Your answer must consist solely of the lines from the start of the entries below through the line with "Exercise. Imagine laying", unchanged.

[Dataset — start]

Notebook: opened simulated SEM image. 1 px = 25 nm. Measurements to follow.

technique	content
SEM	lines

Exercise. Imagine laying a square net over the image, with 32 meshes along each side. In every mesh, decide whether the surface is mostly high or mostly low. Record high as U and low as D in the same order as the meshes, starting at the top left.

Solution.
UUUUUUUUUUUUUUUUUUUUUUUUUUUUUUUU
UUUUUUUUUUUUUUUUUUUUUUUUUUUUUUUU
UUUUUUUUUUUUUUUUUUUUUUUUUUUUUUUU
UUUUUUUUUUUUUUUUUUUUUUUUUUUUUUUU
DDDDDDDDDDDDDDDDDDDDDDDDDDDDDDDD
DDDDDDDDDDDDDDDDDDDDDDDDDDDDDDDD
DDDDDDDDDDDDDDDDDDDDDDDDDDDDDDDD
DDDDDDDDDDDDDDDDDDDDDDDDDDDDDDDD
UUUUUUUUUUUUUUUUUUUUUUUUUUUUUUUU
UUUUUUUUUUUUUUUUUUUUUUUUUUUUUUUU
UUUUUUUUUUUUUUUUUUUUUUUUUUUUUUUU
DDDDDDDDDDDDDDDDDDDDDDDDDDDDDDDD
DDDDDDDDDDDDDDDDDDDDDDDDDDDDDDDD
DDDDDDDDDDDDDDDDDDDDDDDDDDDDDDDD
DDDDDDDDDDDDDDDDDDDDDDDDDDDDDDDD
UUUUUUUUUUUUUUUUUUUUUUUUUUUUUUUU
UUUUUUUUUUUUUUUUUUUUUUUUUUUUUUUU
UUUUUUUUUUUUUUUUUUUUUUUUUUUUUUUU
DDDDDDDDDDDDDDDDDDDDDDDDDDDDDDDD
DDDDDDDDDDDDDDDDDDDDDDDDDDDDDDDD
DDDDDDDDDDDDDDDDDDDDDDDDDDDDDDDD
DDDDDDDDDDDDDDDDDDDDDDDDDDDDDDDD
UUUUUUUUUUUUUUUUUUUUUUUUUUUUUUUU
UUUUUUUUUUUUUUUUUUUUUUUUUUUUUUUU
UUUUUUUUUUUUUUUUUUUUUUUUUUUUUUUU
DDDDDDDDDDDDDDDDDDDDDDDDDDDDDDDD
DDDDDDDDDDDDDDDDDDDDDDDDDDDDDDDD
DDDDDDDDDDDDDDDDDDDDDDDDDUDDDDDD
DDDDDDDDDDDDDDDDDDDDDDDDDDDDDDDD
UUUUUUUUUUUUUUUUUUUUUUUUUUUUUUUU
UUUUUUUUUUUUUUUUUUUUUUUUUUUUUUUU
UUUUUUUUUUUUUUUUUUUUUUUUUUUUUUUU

[Dataset — finish]

→ Task result:
Notebook: opened simulated SEM image. 1 px = 25 nm. Measurements to follow.

technique	content
SEM	lines

Exercise. Imagine laying a square net over the image, with 32 meshes along each side. In every mesh, decide whether the surface is mostly high or mostly low. Record high as U and low as D in the same order as the meshes, starting at the top left.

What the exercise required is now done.